Data shown:
= = =

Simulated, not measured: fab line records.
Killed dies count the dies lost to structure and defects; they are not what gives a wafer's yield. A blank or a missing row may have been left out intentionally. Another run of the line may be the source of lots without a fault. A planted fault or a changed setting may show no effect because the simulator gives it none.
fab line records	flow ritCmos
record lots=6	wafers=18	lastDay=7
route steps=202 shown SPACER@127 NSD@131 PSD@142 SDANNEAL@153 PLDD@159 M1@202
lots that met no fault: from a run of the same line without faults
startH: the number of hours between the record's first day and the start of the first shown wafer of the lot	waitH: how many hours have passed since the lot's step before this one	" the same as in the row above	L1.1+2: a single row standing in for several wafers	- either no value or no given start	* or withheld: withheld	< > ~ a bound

= = =

Exercise: All of the material must be given again without any change.

Written solution:
Simulated, not measured: fab line records.
Killed dies count the dies lost to structure and defects; they are not what gives a wafer's yield. A blank or a missing row may have been left out intentionally. Another run of the line may be the source of lots without a fault. A planted fault or a changed setting may show no effect because the simulator gives it none.
fab line records	flow ritCmos
record lots=6	wafers=18	lastDay=7
route steps=202 shown SPACER@127 NSD@131 PSD@142 SDANNEAL@153 PLDD@159 M1@202
lots that met no fault: from a run of the same line without faults
startH: the number of hours between the record's first day and the start of the first shown wafer of the lot	waitH: how many hours have passed since the lot's step before this one	" the same as in the row above	L1.1+2: a single row standing in for several wafers	- either no value or no given start	* or withheld: withheld	< > ~ a bound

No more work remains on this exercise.